▶ [WORK INSTRUCTION]
For each entry in the listing, produce an exact copy.

▶ [EXCERPTED RECORDS]
______________________________

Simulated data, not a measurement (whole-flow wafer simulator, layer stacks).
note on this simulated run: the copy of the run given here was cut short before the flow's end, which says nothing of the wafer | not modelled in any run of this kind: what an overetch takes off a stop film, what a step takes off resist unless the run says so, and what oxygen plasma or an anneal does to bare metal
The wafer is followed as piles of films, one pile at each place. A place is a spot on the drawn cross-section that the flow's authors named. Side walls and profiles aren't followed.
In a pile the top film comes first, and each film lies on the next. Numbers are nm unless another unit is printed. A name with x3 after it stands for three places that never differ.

______________________________

▶ [RESPONSE AREA]
Simulated data, not a measurement (whole-flow wafer simulator, layer stacks).
note on this simulated run: the copy of the run given here was cut short before the flow's end, which says nothing of the wafer | not modelled in any run of this kind: what an overetch takes off a stop film, what a step takes off resist unless the run says so, and what oxygen plasma or an anneal does to bare metal
The wafer is followed as piles of films, one pile at each place. A place is a spot on the drawn cross-section that the flow's authors named. Side walls and profiles aren't followed.
In a pile the top film comes first, and each film lies on the next. Numbers are nm unless another unit is printed. A name with x3 after it stands for three places that never differ.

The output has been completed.